SUPPLIED RECORDS:
┄┄┄┄┄┄┄┄┄┄┄┄┄┄┄┄┄┄┄┄

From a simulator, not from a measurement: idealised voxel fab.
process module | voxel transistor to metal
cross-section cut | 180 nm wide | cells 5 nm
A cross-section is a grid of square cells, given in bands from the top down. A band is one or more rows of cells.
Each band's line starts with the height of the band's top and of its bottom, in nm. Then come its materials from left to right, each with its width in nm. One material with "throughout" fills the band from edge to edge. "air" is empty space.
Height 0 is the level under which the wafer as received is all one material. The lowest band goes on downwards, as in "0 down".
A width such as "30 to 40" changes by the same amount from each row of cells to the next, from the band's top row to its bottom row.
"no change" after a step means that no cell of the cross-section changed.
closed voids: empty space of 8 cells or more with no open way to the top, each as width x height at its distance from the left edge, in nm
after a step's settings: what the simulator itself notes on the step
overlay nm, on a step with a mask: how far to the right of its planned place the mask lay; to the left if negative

┄┄┄┄┄┄┄┄┄┄┄┄┄┄┄┄┄┄┄┄

ACTION ITEM: Exactly as they stand, restate all the lines of the listing.

RESPONSE BOX:
From a simulator, not from a measurement: idealised voxel fab.
process module | voxel transistor to metal
cross-section cut | 180 nm wide | cells 5 nm
A cross-section is a grid of square cells, given in bands from the top down. A band is one or more rows of cells.
Each band's line starts with the height of the band's top and of its bottom, in nm. Then come its materials from left to right, each with its width in nm. One material with "throughout" fills the band from edge to edge. "air" is empty space.
Height 0 is the level under which the wafer as received is all one material. The lowest band goes on downwards, as in "0 down".
A width such as "30 to 40" changes by the same amount from each row of cells to the next, from the band's top row to its bottom row.
"no change" after a step means that no cell of the cross-section changed.
closed voids: empty space of 8 cells or more with no open way to the top, each as width x height at its distance from the left edge, in nm
after a step's settings: what the simulator itself notes on the step
overlay nm, on a step with a mask: how far to the right of its planned place the mask lay; to the left if negative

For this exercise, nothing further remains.